§ DATA EXTRACTS:
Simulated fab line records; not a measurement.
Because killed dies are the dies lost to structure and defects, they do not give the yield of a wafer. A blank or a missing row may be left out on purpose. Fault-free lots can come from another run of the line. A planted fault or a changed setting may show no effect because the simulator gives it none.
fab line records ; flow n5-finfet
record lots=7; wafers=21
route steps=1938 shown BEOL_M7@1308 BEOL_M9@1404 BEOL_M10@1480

§ TASK ITEM: Output each record exactly as it appears in the listing.

§ ANSWER AREA:
Simulated fab line records; not a measurement.
Because killed dies are the dies lost to structure and defects, they do not give the yield of a wafer. A blank or a missing row may be left out on purpose. Fault-free lots can come from another run of the line. A planted fault or a changed setting may show no effect because the simulator gives it none.
fab line records ; flow n5-finfet
record lots=7; wafers=21
route steps=1938 shown BEOL_M7@1308 BEOL_M9@1404 BEOL_M10@1480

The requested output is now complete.